::: Data provided :::

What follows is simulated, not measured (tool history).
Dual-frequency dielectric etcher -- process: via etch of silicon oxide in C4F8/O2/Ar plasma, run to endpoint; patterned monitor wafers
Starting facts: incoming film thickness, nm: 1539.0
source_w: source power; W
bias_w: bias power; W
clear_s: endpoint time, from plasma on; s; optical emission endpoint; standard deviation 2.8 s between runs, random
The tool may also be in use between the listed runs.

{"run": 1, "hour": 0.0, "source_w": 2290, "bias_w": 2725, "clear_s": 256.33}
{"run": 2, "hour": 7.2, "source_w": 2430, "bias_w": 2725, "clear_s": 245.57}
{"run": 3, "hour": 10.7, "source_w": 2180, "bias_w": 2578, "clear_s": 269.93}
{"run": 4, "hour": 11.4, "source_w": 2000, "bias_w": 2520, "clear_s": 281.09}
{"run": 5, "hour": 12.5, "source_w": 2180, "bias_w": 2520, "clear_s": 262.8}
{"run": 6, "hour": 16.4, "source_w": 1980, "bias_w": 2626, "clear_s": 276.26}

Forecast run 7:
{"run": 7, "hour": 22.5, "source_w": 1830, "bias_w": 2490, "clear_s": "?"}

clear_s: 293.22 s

:::

** Required action **
Transcribe the records above in full, exactly as they stand.

** Answer section **
What follows is simulated, not measured (tool history).
Dual-frequency dielectric etcher -- process: via etch of silicon oxide in C4F8/O2/Ar plasma, run to endpoint; patterned monitor wafers
Starting facts: incoming film thickness, nm: 1539.0
source_w: source power; W
bias_w: bias power; W
clear_s: endpoint time, from plasma on; s; optical emission endpoint; standard deviation 2.8 s between runs, random
The tool may also be in use between the listed runs.

{"run": 1, "hour": 0.0, "source_w": 2290, "bias_w": 2725, "clear_s": 256.33}
{"run": 2, "hour": 7.2, "source_w": 2430, "bias_w": 2725, "clear_s": 245.57}
{"run": 3, "hour": 10.7, "source_w": 2180, "bias_w": 2578, "clear_s": 269.93}
{"run": 4, "hour": 11.4, "source_w": 2000, "bias_w": 2520, "clear_s": 281.09}
{"run": 5, "hour": 12.5, "source_w": 2180, "bias_w": 2520, "clear_s": 262.8}
{"run": 6, "hour": 16.4, "source_w": 1980, "bias_w": 2626, "clear_s": 276.26}

Forecast run 7:
{"run": 7, "hour": 22.5, "source_w": 1830, "bias_w": 2490, "clear_s": "?"}

clear_s: 293.22 s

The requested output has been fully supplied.